▶ WORK ITEM
Look below for the line containing "- 25 down to"; from there, print each line exactly up to and including the line containing "- 10 down to", and stop.

▬▬▬▬▬▬▬▬▬▬

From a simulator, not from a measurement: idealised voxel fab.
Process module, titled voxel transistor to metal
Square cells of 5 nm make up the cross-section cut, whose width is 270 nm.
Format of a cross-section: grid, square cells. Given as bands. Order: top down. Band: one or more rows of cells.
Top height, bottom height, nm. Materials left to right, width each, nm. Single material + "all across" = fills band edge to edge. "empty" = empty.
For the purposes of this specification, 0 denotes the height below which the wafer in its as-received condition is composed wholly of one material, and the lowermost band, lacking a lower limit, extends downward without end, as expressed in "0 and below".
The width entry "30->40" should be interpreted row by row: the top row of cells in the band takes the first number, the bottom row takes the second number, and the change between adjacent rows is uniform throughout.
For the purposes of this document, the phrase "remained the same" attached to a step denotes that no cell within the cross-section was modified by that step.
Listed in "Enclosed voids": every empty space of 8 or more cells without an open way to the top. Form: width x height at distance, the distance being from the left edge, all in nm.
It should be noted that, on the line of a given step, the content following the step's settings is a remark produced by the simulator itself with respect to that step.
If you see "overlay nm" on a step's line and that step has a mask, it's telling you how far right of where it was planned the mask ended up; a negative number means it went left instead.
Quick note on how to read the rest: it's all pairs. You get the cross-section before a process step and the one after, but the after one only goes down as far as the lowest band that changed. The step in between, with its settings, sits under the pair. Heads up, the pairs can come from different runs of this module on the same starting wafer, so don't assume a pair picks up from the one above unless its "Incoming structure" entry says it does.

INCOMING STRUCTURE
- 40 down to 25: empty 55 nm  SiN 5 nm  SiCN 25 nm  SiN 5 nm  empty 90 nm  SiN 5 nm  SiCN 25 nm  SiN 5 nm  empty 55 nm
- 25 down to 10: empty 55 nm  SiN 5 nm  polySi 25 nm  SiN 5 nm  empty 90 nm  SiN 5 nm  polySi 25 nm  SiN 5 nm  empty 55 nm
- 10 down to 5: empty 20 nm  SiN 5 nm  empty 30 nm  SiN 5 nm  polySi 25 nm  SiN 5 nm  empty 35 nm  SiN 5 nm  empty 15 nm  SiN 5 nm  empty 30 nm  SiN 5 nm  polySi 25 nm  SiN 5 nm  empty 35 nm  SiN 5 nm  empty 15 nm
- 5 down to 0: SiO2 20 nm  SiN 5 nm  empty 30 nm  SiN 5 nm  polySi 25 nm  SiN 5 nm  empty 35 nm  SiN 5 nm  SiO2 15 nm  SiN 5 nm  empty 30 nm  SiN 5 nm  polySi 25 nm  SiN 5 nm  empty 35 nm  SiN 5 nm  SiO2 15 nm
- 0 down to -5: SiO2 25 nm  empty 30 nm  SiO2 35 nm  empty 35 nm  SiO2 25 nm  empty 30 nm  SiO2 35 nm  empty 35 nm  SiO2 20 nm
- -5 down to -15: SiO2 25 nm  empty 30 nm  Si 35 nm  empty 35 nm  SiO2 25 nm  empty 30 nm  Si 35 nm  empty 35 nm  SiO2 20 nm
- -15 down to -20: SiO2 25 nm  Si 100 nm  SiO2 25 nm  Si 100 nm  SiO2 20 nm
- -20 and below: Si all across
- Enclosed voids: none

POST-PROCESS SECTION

▬▬▬▬▬▬▬▬▬▬

▶ WRITTEN RESPONSE
- 25 down to 10: empty 55 nm  SiN 5 nm  polySi 25 nm  SiN 5 nm  empty 90 nm  SiN 5 nm  polySi 25 nm  SiN 5 nm  empty 55 nm
- 10 down to 5: empty 20 nm  SiN 5 nm  empty 30 nm  SiN 5 nm  polySi 25 nm  SiN 5 nm  empty 35 nm  SiN 5 nm  empty 15 nm  SiN 5 nm  empty 30 nm  SiN 5 nm  polySi 25 nm  SiN 5 nm  empty 35 nm  SiN 5 nm  empty 15 nm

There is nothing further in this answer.